Reproduce precisely the lines of the listing below, starting with the line that contains "Columns: A = STI_OXIDATION_THK" and stopping after the line that contains "Nothing out of limits was"; include nothing else.

Provided data below:

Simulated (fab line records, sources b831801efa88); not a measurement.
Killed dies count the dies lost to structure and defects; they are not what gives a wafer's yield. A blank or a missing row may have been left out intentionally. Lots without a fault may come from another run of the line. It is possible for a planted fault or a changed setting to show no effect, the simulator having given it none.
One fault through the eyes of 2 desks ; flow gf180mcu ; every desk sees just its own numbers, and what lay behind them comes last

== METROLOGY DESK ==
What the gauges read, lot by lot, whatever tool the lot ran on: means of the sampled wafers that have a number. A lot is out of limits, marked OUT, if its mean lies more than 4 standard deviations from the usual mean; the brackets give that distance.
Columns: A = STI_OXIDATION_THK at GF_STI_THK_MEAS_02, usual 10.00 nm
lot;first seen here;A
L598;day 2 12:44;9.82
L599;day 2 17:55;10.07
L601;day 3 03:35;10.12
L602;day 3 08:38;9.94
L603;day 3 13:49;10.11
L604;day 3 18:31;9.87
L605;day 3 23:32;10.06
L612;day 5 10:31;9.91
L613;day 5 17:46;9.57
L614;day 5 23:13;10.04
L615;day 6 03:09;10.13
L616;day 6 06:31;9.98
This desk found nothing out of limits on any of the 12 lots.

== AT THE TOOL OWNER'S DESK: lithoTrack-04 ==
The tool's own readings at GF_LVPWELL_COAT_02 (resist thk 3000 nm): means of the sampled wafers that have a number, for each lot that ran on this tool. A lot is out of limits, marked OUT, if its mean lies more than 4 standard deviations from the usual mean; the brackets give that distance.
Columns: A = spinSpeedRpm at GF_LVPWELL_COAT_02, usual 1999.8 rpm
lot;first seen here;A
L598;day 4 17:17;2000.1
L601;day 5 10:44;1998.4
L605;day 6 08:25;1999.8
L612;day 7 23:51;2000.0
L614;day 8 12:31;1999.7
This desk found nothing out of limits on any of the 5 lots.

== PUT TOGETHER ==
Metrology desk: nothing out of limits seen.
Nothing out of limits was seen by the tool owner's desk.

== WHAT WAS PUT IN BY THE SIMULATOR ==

End of Provided data.

Response ▸
Columns: A = STI_OXIDATION_THK at GF_STI_THK_MEAS_02, usual 10.00 nm
lot;first seen here;A
L598;day 2 12:44;9.82
L599;day 2 17:55;10.07
L601;day 3 03:35;10.12
L602;day 3 08:38;9.94
L603;day 3 13:49;10.11
L604;day 3 18:31;9.87
L605;day 3 23:32;10.06
L612;day 5 10:31;9.91
L613;day 5 17:46;9.57
L614;day 5 23:13;10.04
L615;day 6 03:09;10.13
L616;day 6 06:31;9.98
This desk found nothing out of limits on any of the 12 lots.

== AT THE TOOL OWNER'S DESK: lithoTrack-04 ==
The tool's own readings at GF_LVPWELL_COAT_02 (resist thk 3000 nm): means of the sampled wafers that have a number, for each lot that ran on this tool. A lot is out of limits, marked OUT, if its mean lies more than 4 standard deviations from the usual mean; the brackets give that distance.
Columns: A = spinSpeedRpm at GF_LVPWELL_COAT_02, usual 1999.8 rpm
lot;first seen here;A
L598;day 4 17:17;2000.1
L601;day 5 10:44;1998.4
L605;day 6 08:25;1999.8
L612;day 7 23:51;2000.0
L614;day 8 12:31;1999.7
This desk found nothing out of limits on any of the 5 lots.

== PUT TOGETHER ==
Metrology desk: nothing out of limits seen.
Nothing out of limits was seen by the tool owner's desk.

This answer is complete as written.